WORK ORDER: Everything in the listing below needs to be returned word for word.

== Segment start ==

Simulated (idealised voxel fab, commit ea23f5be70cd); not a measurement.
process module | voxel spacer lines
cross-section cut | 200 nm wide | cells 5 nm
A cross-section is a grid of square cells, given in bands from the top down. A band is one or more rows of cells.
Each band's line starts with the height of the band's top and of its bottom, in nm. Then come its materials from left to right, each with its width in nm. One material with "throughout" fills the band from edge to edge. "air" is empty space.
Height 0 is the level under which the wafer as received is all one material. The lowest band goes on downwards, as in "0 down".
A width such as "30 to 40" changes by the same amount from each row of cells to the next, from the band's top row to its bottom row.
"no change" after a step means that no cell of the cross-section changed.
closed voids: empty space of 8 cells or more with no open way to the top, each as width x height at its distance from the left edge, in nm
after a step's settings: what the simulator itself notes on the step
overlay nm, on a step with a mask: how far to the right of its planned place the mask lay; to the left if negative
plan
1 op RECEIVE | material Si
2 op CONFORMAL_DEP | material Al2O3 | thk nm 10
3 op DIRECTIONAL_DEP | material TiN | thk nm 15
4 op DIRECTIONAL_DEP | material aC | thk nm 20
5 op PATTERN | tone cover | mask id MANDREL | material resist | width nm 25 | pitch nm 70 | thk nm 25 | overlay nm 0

== Segment end ==

WORKED SOLUTION:
Simulated (idealised voxel fab, commit ea23f5be70cd); not a measurement.
process module | voxel spacer lines
cross-section cut | 200 nm wide | cells 5 nm
A cross-section is a grid of square cells, given in bands from the top down. A band is one or more rows of cells.
Each band's line starts with the height of the band's top and of its bottom, in nm. Then come its materials from left to right, each with its width in nm. One material with "throughout" fills the band from edge to edge. "air" is empty space.
Height 0 is the level under which the wafer as received is all one material. The lowest band goes on downwards, as in "0 down".
A width such as "30 to 40" changes by the same amount from each row of cells to the next, from the band's top row to its bottom row.
"no change" after a step means that no cell of the cross-section changed.
closed voids: empty space of 8 cells or more with no open way to the top, each as width x height at its distance from the left edge, in nm
after a step's settings: what the simulator itself notes on the step
overlay nm, on a step with a mask: how far to the right of its planned place the mask lay; to the left if negative
plan
1 op RECEIVE | material Si
2 op CONFORMAL_DEP | material Al2O3 | thk nm 10
3 op DIRECTIONAL_DEP | material TiN | thk nm 15
4 op DIRECTIONAL_DEP | material aC | thk nm 20
5 op PATTERN | tone cover | mask id MANDREL | material resist | width nm 25 | pitch nm 70 | thk nm 25 | overlay nm 0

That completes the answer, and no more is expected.